● Information:
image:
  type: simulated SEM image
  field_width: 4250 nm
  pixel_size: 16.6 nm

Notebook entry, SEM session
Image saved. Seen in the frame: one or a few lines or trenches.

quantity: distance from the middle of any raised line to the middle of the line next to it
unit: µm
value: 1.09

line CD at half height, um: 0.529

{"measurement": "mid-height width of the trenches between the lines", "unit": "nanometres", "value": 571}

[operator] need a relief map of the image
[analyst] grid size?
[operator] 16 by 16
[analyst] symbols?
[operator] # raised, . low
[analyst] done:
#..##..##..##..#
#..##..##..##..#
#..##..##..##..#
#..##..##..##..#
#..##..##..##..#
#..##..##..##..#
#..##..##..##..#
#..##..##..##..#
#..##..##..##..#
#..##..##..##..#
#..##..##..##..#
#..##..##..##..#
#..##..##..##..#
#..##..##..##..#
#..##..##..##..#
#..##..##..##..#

● Requirement:
Beginning at the top of the entries above, output each line exactly, and end with the line in which "line CD at half height, um: 0.529" appears.

● Result:
image:
  type: simulated SEM image
  field_width: 4250 nm
  pixel_size: 16.6 nm

Notebook entry, SEM session
Image saved. Seen in the frame: one or a few lines or trenches.

quantity: distance from the middle of any raised line to the middle of the line next to it
unit: µm
value: 1.09

line CD at half height, um: 0.529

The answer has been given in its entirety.